WORK TASK
The records below must be retyped exactly.

⁂

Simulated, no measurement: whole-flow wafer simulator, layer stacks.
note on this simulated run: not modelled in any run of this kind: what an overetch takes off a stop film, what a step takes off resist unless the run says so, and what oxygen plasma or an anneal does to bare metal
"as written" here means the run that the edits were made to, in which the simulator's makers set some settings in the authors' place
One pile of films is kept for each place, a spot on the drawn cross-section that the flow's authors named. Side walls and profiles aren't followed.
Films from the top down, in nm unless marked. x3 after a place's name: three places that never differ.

⁂

RESULT
Simulated, no measurement: whole-flow wafer simulator, layer stacks.
note on this simulated run: not modelled in any run of this kind: what an overetch takes off a stop film, what a step takes off resist unless the run says so, and what oxygen plasma or an anneal does to bare metal
"as written" here means the run that the edits were made to, in which the simulator's makers set some settings in the authors' place
One pile of films is kept for each place, a spot on the drawn cross-section that the flow's authors named. Side walls and profiles aren't followed.
Films from the top down, in nm unless marked. x3 after a place's name: three places that never differ.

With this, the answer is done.